## Entries provided
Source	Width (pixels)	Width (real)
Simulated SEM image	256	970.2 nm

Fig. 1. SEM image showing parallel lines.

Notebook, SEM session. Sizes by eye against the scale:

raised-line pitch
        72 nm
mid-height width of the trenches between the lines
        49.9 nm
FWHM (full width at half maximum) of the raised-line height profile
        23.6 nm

## Activity
What do the lines of the material read, from the first through the line with "FWHM (full width"? Transcribe them exactly and stop there.

## Answer section
Source	Width (pixels)	Width (real)
Simulated SEM image	256	970.2 nm

Fig. 1. SEM image showing parallel lines.

Notebook, SEM session. Sizes by eye against the scale:

raised-line pitch
        72 nm
mid-height width of the trenches between the lines
        49.9 nm
FWHM (full width at half maximum) of the raised-line height profile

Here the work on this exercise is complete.